**Work item**.
Write out each line of the entries exactly, starting at the first and finishing with the line that contains "Height 0 is".

**Excerpted data**.
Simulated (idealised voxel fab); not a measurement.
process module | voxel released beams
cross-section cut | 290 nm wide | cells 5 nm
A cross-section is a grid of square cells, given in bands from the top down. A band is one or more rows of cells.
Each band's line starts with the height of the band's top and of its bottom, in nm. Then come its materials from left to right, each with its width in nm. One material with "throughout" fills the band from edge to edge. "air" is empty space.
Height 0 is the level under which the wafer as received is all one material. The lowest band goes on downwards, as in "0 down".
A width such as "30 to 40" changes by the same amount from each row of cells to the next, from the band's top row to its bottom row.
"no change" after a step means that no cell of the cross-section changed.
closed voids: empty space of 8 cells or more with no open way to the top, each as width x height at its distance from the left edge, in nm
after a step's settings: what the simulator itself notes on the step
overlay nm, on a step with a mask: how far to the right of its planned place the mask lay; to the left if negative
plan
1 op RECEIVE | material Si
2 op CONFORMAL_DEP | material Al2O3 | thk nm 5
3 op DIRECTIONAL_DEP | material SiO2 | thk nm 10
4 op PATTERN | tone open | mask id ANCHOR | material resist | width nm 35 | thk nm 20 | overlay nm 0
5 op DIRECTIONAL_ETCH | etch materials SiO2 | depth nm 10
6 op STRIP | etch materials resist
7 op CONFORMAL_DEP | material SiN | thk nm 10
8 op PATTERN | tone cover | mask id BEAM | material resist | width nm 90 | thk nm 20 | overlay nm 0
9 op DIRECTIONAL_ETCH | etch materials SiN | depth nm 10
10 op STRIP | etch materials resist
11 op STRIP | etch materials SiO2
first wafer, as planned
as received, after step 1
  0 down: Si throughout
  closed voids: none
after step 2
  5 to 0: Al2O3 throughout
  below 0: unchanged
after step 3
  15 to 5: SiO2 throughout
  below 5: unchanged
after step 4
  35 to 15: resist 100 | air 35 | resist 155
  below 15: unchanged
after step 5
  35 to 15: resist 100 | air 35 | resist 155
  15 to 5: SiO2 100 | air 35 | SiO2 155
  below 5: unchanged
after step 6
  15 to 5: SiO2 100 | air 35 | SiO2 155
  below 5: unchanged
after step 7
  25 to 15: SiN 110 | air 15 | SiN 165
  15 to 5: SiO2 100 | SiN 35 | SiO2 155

**Result**.
Simulated (idealised voxel fab); not a measurement.
process module | voxel released beams
cross-section cut | 290 nm wide | cells 5 nm
A cross-section is a grid of square cells, given in bands from the top down. A band is one or more rows of cells.
Each band's line starts with the height of the band's top and of its bottom, in nm. Then come its materials from left to right, each with its width in nm. One material with "throughout" fills the band from edge to edge. "air" is empty space.
Height 0 is the level under which the wafer as received is all one material. The lowest band goes on downwards, as in "0 down".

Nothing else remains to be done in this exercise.